:: ASSIGNMENT ::
Two lines mark the range in the entries below: the one holding "The listed runs" and the one holding "Not included in". Set down those two and all lines between them, exactly.

========================================================================
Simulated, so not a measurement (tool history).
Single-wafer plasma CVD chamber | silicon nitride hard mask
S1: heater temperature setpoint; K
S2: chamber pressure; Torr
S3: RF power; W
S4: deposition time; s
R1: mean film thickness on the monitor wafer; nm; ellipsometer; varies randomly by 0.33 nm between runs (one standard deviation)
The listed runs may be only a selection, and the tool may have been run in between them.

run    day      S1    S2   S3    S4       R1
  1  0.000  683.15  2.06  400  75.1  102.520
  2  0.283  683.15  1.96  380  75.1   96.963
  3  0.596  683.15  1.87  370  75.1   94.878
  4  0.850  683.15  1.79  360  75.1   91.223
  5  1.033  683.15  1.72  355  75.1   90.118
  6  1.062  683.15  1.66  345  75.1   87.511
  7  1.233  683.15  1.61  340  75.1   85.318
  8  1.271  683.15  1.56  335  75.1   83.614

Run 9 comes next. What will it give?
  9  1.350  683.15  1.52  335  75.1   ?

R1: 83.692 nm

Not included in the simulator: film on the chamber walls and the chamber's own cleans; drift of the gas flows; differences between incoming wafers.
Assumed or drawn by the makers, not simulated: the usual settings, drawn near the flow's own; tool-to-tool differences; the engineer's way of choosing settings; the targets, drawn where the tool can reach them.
========================================================================

:: WORKED SOLUTION ::
The listed runs may be only a selection, and the tool may have been run in between them.

run    day      S1    S2   S3    S4       R1
  1  0.000  683.15  2.06  400  75.1  102.520
  2  0.283  683.15  1.96  380  75.1   96.963
  3  0.596  683.15  1.87  370  75.1   94.878
  4  0.850  683.15  1.79  360  75.1   91.223
  5  1.033  683.15  1.72  355  75.1   90.118
  6  1.062  683.15  1.66  345  75.1   87.511
  7  1.233  683.15  1.61  340  75.1   85.318
  8  1.271  683.15  1.56  335  75.1   83.614

Run 9 comes next. What will it give?
  9  1.350  683.15  1.52  335  75.1   ?

R1: 83.692 nm

Not included in the simulator: film on the chamber walls and the chamber's own cleans; drift of the gas flows; differences between incoming wafers.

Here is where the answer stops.